-- ACTIVITY --
Locate the line that contains "R6: thickness taken" in the entries below, then repeat it and every following line through the line that contains "Not every run", exactly, and no others.

-- SUPPLIED RECORDS --
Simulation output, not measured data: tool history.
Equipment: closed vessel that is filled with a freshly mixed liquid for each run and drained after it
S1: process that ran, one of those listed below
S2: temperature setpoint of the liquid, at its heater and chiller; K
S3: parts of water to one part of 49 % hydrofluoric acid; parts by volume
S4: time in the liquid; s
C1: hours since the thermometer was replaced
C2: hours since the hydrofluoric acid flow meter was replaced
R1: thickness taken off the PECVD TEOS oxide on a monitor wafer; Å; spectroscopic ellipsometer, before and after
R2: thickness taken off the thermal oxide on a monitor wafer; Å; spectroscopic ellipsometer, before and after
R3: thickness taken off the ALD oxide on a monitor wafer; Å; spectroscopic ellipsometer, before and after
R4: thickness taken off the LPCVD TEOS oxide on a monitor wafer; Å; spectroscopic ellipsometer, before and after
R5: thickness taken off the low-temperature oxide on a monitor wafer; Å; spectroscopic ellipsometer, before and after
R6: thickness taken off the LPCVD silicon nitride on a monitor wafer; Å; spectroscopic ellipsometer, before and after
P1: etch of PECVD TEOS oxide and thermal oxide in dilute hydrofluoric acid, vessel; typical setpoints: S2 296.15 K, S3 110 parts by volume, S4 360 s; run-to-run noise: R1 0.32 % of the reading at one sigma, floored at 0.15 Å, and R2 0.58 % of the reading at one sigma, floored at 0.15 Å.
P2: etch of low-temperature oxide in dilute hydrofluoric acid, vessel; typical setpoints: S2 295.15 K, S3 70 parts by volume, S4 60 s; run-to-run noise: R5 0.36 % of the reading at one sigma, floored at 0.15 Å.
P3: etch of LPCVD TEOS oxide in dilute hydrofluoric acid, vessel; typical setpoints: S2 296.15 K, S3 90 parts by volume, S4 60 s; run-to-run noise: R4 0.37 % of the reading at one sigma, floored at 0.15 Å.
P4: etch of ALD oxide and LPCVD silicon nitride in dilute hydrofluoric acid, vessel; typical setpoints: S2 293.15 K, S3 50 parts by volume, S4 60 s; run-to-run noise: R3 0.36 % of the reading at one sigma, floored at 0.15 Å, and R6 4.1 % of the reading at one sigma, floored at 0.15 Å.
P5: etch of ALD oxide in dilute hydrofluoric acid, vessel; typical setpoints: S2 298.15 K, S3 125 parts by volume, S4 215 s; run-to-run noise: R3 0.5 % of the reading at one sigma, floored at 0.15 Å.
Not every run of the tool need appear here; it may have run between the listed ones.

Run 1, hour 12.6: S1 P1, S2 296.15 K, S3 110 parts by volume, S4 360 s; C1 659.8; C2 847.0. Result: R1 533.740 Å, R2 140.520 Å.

-- RESPONSE --
R6: thickness taken off the LPCVD silicon nitride on a monitor wafer; Å; spectroscopic ellipsometer, before and after
P1: etch of PECVD TEOS oxide and thermal oxide in dilute hydrofluoric acid, vessel; typical setpoints: S2 296.15 K, S3 110 parts by volume, S4 360 s; run-to-run noise: R1 0.32 % of the reading at one sigma, floored at 0.15 Å, and R2 0.58 % of the reading at one sigma, floored at 0.15 Å.
P2: etch of low-temperature oxide in dilute hydrofluoric acid, vessel; typical setpoints: S2 295.15 K, S3 70 parts by volume, S4 60 s; run-to-run noise: R5 0.36 % of the reading at one sigma, floored at 0.15 Å.
P3: etch of LPCVD TEOS oxide in dilute hydrofluoric acid, vessel; typical setpoints: S2 296.15 K, S3 90 parts by volume, S4 60 s; run-to-run noise: R4 0.37 % of the reading at one sigma, floored at 0.15 Å.
P4: etch of ALD oxide and LPCVD silicon nitride in dilute hydrofluoric acid, vessel; typical setpoints: S2 293.15 K, S3 50 parts by volume, S4 60 s; run-to-run noise: R3 0.36 % of the reading at one sigma, floored at 0.15 Å, and R6 4.1 % of the reading at one sigma, floored at 0.15 Å.
P5: etch of ALD oxide in dilute hydrofluoric acid, vessel; typical setpoints: S2 298.15 K, S3 125 parts by volume, S4 215 s; run-to-run noise: R3 0.5 % of the reading at one sigma, floored at 0.15 Å.
Not every run of the tool need appear here; it may have run between the listed ones.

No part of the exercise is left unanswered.